## Available data
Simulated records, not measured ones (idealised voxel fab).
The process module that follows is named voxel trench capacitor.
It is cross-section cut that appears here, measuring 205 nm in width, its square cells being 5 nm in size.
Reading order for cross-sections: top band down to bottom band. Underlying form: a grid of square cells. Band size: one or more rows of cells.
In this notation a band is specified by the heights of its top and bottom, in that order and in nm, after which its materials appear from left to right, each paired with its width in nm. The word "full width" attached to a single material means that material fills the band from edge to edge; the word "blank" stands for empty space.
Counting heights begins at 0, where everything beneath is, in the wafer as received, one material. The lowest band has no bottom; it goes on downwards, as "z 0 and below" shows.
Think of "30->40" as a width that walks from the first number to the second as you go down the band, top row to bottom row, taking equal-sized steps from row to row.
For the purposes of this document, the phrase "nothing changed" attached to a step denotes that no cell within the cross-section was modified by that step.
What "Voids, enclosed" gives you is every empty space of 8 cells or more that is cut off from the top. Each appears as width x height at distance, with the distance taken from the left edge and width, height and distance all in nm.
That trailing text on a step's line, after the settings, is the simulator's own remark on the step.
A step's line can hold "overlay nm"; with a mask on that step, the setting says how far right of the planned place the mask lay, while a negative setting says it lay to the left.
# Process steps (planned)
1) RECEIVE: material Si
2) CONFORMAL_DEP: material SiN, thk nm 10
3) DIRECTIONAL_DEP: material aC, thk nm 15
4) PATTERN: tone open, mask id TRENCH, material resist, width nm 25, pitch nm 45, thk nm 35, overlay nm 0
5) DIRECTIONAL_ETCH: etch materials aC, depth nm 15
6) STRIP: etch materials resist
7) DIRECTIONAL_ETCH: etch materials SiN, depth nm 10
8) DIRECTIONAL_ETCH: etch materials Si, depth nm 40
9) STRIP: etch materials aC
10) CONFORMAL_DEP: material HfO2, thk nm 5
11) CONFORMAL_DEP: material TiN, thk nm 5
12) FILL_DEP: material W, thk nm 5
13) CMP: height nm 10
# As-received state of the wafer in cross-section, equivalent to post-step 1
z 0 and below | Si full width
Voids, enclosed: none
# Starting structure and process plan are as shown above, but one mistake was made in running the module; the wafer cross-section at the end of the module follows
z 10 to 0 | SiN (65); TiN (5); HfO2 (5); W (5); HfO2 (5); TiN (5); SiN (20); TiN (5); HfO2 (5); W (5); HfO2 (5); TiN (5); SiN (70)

## Work request
Write out, exactly and with nothing else, the lines of the listing above from its first line through the line with "For the purposes".

## Answer space
Simulated records, not measured ones (idealised voxel fab).
The process module that follows is named voxel trench capacitor.
It is cross-section cut that appears here, measuring 205 nm in width, its square cells being 5 nm in size.
Reading order for cross-sections: top band down to bottom band. Underlying form: a grid of square cells. Band size: one or more rows of cells.
In this notation a band is specified by the heights of its top and bottom, in that order and in nm, after which its materials appear from left to right, each paired with its width in nm. The word "full width" attached to a single material means that material fills the band from edge to edge; the word "blank" stands for empty space.
Counting heights begins at 0, where everything beneath is, in the wafer as received, one material. The lowest band has no bottom; it goes on downwards, as "z 0 and below" shows.
Think of "30->40" as a width that walks from the first number to the second as you go down the band, top row to bottom row, taking equal-sized steps from row to row.
For the purposes of this document, the phrase "nothing changed" attached to a step denotes that no cell within the cross-section was modified by that step.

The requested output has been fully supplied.